Requirement: The line that contains "Below 0: as-received" marks the end: retype the data below exactly from its first line through that line.

Supplied data:
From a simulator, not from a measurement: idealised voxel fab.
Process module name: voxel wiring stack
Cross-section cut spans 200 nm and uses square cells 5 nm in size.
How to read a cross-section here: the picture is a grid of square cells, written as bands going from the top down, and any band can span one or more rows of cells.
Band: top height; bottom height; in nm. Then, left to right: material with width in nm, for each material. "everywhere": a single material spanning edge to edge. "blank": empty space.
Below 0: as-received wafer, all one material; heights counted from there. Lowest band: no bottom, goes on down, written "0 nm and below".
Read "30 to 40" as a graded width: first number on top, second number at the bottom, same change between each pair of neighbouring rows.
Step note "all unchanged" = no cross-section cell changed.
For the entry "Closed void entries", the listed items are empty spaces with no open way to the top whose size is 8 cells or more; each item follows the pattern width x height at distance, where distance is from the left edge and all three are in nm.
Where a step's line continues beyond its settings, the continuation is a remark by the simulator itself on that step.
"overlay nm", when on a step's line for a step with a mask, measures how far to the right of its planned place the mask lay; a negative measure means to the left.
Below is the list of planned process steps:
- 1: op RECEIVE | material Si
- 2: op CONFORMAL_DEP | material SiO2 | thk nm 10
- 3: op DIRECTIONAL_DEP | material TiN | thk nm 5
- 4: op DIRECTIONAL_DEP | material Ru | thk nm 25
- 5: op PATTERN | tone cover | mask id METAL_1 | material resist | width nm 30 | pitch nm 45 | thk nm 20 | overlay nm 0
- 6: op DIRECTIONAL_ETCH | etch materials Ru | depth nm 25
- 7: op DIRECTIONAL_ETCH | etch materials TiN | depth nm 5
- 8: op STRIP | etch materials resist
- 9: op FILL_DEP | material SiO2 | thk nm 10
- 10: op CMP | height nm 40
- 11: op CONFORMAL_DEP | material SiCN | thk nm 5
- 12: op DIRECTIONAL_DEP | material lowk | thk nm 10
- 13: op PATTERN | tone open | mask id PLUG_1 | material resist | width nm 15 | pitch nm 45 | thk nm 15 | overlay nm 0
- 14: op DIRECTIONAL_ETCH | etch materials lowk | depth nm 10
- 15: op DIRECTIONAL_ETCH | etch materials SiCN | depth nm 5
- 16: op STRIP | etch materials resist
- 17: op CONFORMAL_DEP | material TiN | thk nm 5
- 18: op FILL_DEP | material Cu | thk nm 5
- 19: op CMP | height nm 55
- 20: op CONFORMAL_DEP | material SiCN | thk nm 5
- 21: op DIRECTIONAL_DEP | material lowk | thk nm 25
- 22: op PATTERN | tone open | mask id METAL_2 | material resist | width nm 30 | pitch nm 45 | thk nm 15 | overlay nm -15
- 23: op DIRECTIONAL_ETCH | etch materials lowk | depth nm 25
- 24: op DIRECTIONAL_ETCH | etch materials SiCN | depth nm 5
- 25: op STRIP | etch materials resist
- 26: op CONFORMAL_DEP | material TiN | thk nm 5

Exercise result:
From a simulator, not from a measurement: idealised voxel fab.
Process module name: voxel wiring stack
Cross-section cut spans 200 nm and uses square cells 5 nm in size.
How to read a cross-section here: the picture is a grid of square cells, written as bands going from the top down, and any band can span one or more rows of cells.
Band: top height; bottom height; in nm. Then, left to right: material with width in nm, for each material. "everywhere": a single material spanning edge to edge. "blank": empty space.
Below 0: as-received wafer, all one material; heights counted from there. Lowest band: no bottom, goes on down, written "0 nm and below".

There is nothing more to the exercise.